*** Opening Input data ***
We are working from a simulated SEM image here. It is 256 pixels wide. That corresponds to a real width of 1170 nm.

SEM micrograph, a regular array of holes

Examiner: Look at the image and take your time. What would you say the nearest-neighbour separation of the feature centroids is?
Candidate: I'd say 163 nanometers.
*** Closing Input data ***

# [Work task]
Output the lines of the records above exactly as they appear, from the line containing "SEM micrograph, a regular array of holes" through the line containing "Examiner: Look at".

# [Task solution]
SEM micrograph, a regular array of holes

Examiner: Look at the image and take your time. What would you say the nearest-neighbour separation of the feature centroids is?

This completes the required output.